>>>
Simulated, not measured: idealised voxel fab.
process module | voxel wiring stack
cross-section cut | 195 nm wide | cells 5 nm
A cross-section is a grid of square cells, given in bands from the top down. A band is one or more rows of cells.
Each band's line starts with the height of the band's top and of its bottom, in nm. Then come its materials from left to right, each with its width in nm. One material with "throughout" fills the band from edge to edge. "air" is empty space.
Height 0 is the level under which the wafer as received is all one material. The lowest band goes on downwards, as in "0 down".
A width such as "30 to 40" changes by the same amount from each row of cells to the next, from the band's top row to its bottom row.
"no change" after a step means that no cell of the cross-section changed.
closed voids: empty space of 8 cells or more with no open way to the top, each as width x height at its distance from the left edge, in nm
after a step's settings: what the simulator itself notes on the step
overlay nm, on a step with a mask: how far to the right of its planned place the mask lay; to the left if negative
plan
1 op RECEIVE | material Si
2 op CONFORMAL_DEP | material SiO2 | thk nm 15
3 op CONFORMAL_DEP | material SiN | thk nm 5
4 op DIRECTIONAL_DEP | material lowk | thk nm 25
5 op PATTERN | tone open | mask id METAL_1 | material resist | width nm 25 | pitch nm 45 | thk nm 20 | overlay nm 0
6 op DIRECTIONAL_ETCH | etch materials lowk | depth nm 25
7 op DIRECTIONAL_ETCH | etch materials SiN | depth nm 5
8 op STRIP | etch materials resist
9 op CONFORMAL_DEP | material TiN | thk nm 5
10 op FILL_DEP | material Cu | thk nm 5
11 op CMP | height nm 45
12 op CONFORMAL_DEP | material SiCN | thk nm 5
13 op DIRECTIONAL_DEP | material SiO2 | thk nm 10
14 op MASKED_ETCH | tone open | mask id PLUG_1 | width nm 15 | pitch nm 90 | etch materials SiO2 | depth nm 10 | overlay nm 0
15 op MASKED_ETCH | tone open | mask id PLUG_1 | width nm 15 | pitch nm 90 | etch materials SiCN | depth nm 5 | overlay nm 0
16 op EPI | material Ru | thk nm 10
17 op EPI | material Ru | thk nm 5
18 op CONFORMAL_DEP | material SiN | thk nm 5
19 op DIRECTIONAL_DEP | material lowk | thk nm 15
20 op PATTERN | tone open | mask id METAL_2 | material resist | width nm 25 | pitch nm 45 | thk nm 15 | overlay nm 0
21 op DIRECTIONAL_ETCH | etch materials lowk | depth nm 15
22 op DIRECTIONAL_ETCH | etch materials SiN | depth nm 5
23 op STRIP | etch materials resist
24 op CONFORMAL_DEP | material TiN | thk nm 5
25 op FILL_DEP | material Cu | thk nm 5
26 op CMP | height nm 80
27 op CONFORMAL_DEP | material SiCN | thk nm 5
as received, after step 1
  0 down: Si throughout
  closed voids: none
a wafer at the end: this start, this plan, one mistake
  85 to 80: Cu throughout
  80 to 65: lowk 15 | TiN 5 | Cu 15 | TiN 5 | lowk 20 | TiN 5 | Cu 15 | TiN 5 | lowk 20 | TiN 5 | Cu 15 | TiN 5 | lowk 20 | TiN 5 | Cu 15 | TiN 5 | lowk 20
<<<

*ACTIVITY*:
Can you write out the lines above, from the first one through the one containing "A cross-section is", exactly as they appear and nothing more?

*ANSWER SECTION*:
Simulated, not measured: idealised voxel fab.
process module | voxel wiring stack
cross-section cut | 195 nm wide | cells 5 nm
A cross-section is a grid of square cells, given in bands from the top down. A band is one or more rows of cells.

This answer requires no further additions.